**Extracted data**
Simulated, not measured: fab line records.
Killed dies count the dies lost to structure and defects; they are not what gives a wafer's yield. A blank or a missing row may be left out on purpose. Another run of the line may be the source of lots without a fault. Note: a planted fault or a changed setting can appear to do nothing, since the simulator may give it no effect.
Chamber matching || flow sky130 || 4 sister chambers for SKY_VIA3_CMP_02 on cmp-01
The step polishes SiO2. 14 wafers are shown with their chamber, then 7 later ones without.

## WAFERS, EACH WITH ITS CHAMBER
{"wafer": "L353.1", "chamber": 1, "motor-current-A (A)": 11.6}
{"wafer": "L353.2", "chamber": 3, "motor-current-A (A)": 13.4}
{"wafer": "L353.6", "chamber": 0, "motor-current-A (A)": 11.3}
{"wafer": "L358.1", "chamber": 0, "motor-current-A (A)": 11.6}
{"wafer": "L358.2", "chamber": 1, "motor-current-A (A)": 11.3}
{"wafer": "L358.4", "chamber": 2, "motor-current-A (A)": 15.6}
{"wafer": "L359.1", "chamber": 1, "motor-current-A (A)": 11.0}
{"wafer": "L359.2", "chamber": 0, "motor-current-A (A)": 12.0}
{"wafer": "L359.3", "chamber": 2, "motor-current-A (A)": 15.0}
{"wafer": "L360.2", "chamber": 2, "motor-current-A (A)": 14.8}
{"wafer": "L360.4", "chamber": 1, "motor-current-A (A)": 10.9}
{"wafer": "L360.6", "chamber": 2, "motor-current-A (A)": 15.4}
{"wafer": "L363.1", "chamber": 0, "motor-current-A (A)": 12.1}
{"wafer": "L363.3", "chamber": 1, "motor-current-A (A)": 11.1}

**Work item**
Return the full data above, line for line.

**Exercise result**
Simulated, not measured: fab line records.
Killed dies count the dies lost to structure and defects; they are not what gives a wafer's yield. A blank or a missing row may be left out on purpose. Another run of the line may be the source of lots without a fault. Note: a planted fault or a changed setting can appear to do nothing, since the simulator may give it no effect.
Chamber matching || flow sky130 || 4 sister chambers for SKY_VIA3_CMP_02 on cmp-01
The step polishes SiO2. 14 wafers are shown with their chamber, then 7 later ones without.

## WAFERS, EACH WITH ITS CHAMBER
{"wafer": "L353.1", "chamber": 1, "motor-current-A (A)": 11.6}
{"wafer": "L353.2", "chamber": 3, "motor-current-A (A)": 13.4}
{"wafer": "L353.6", "chamber": 0, "motor-current-A (A)": 11.3}
{"wafer": "L358.1", "chamber": 0, "motor-current-A (A)": 11.6}
{"wafer": "L358.2", "chamber": 1, "motor-current-A (A)": 11.3}
{"wafer": "L358.4", "chamber": 2, "motor-current-A (A)": 15.6}
{"wafer": "L359.1", "chamber": 1, "motor-current-A (A)": 11.0}
{"wafer": "L359.2", "chamber": 0, "motor-current-A (A)": 12.0}
{"wafer": "L359.3", "chamber": 2, "motor-current-A (A)": 15.0}
{"wafer": "L360.2", "chamber": 2, "motor-current-A (A)": 14.8}
{"wafer": "L360.4", "chamber": 1, "motor-current-A (A)": 10.9}
{"wafer": "L360.6", "chamber": 2, "motor-current-A (A)": 15.4}
{"wafer": "L363.1", "chamber": 0, "motor-current-A (A)": 12.1}
{"wafer": "L363.3", "chamber": 1, "motor-current-A (A)": 11.1}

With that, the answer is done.